##### Records provided

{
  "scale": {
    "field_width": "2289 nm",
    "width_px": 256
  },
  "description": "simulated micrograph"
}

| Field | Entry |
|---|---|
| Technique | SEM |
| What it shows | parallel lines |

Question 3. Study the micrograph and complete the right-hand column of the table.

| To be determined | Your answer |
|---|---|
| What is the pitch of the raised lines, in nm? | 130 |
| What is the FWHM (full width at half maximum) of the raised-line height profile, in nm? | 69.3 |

##########

**Work item:**
I'd like an exact copy of the lines above, from the very first one through the line that contains "nm? | 130 |", with nothing else added.

**Written solution:**
{
  "scale": {
    "field_width": "2289 nm",
    "width_px": 256
  },
  "description": "simulated micrograph"
}

| Field | Entry |
|---|---|
| Technique | SEM |
| What it shows | parallel lines |

Question 3. Study the micrograph and complete the right-hand column of the table.

| To be determined | Your answer |
|---|---|
| What is the pitch of the raised lines, in nm? | 130 |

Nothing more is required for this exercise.